## Supplied records
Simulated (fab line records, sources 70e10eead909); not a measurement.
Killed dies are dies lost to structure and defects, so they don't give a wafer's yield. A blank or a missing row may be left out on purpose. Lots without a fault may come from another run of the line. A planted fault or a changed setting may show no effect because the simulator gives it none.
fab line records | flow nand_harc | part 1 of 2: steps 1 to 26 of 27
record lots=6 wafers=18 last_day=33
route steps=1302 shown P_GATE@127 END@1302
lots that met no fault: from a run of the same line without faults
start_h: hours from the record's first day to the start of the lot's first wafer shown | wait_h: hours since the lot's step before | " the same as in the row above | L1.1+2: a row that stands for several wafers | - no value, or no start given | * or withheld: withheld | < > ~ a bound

## Work task
Retype all of the records above, word for word.

## Answer area
Simulated (fab line records, sources 70e10eead909); not a measurement.
Killed dies are dies lost to structure and defects, so they don't give a wafer's yield. A blank or a missing row may be left out on purpose. Lots without a fault may come from another run of the line. A planted fault or a changed setting may show no effect because the simulator gives it none.
fab line records | flow nand_harc | part 1 of 2: steps 1 to 26 of 27
record lots=6 wafers=18 last_day=33
route steps=1302 shown P_GATE@127 END@1302
lots that met no fault: from a run of the same line without faults
start_h: hours from the record's first day to the start of the lot's first wafer shown | wait_h: hours since the lot's step before | " the same as in the row above | L1.1+2: a row that stands for several wafers | - no value, or no start given | * or withheld: withheld | < > ~ a bound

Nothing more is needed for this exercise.